TASK ITEM:
Line by line, reproduce the material below exactly.

DATA RECORDS:
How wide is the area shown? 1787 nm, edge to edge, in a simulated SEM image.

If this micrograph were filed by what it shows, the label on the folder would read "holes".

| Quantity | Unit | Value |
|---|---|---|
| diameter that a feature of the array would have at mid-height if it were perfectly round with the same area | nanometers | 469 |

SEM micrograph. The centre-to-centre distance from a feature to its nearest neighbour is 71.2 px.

TASK SOLUTION:
How wide is the area shown? 1787 nm, edge to edge, in a simulated SEM image.

If this micrograph were filed by what it shows, the label on the folder would read "holes".

| Quantity | Unit | Value |
|---|---|---|
| diameter that a feature of the array would have at mid-height if it were perfectly round with the same area | nanometers | 469 |

SEM micrograph. The centre-to-centre distance from a feature to its nearest neighbour is 71.2 px.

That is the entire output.